#### Assigned task
Reproduce the listing verbatim through the line with "note on this".

##############################

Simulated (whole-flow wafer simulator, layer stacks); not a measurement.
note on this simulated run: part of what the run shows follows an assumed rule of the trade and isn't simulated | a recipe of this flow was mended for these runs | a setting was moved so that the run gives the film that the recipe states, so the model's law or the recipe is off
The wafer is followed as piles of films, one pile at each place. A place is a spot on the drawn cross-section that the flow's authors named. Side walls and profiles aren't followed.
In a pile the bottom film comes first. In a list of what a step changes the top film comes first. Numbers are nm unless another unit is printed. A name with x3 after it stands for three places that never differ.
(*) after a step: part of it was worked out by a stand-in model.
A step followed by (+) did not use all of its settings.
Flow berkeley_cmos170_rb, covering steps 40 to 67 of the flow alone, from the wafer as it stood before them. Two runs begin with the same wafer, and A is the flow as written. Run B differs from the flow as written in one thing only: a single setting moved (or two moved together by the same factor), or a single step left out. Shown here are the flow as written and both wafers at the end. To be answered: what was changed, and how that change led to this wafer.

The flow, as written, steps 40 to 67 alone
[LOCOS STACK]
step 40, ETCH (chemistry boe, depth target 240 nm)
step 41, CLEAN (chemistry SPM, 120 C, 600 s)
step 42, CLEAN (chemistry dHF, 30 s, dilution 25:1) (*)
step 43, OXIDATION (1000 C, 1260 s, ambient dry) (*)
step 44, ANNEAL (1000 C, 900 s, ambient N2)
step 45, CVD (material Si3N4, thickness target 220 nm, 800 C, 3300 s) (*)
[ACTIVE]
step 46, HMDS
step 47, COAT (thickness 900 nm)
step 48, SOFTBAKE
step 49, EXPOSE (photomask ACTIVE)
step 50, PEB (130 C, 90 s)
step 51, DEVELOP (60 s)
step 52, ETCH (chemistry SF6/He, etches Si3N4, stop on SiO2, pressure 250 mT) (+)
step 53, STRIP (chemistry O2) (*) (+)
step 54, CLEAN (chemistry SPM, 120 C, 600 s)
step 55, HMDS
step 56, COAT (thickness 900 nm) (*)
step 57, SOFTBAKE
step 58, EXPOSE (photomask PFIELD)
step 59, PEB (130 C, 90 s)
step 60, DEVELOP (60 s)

##############################

#### Solution
Simulated (whole-flow wafer simulator, layer stacks); not a measurement.
note on this simulated run: part of what the run shows follows an assumed rule of the trade and isn't simulated | a recipe of this flow was mended for these runs | a setting was moved so that the run gives the film that the recipe states, so the model's law or the recipe is off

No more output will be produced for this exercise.